### Assigned task
Print each entry verbatim.

-------- Study material

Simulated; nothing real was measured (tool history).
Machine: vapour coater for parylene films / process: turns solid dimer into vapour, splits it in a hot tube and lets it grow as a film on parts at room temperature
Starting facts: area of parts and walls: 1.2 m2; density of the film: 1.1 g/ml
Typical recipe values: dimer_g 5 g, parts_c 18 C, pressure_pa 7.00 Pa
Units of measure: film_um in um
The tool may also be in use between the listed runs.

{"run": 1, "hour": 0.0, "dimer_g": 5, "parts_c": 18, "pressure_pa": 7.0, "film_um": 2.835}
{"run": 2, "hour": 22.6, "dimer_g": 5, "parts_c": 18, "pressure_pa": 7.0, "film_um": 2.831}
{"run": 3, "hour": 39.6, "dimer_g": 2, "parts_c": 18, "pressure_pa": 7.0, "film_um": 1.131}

----------------

### Result
Simulated; nothing real was measured (tool history).
Machine: vapour coater for parylene films / process: turns solid dimer into vapour, splits it in a hot tube and lets it grow as a film on parts at room temperature
Starting facts: area of parts and walls: 1.2 m2; density of the film: 1.1 g/ml
Typical recipe values: dimer_g 5 g, parts_c 18 C, pressure_pa 7.00 Pa
Units of measure: film_um in um
The tool may also be in use between the listed runs.

{"run": 1, "hour": 0.0, "dimer_g": 5, "parts_c": 18, "pressure_pa": 7.0, "film_um": 2.835}
{"run": 2, "hour": 22.6, "dimer_g": 5, "parts_c": 18, "pressure_pa": 7.0, "film_um": 2.831}
{"run": 3, "hour": 39.6, "dimer_g": 2, "parts_c": 18, "pressure_pa": 7.0, "film_um": 1.131}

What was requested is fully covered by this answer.